● ● ● ●

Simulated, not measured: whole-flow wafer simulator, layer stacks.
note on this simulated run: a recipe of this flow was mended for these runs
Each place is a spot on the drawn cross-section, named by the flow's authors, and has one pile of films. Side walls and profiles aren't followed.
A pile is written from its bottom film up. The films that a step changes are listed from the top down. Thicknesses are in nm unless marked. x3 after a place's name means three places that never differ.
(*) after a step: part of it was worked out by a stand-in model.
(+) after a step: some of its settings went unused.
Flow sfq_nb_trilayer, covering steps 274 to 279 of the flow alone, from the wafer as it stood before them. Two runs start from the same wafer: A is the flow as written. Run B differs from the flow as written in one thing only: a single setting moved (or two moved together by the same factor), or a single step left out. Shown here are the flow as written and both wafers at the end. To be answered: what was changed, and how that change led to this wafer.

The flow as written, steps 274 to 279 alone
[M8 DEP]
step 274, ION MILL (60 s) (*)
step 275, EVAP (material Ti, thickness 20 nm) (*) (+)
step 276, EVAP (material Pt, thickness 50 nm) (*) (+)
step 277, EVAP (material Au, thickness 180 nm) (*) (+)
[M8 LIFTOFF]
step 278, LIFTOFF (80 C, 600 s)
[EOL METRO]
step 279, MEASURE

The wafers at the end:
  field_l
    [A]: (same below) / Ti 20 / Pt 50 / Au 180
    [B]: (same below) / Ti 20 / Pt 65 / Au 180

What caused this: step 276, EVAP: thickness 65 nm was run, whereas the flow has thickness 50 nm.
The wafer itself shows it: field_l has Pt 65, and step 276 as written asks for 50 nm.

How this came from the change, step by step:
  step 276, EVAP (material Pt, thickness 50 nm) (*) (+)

● ● ● ●

BRIEF: From the listing above, return the lines starting at the one with "[A]: (same below)" and ending at the one with "How this came", both kept, exactly as they appear and nothing more.

PROBLEM SOLUTION:
    [A]: (same below) / Ti 20 / Pt 50 / Au 180
    [B]: (same below) / Ti 20 / Pt 65 / Au 180

What caused this: step 276, EVAP: thickness 65 nm was run, whereas the flow has thickness 50 nm.
The wafer itself shows it: field_l has Pt 65, and step 276 as written asks for 50 nm.

How this came from the change, step by step:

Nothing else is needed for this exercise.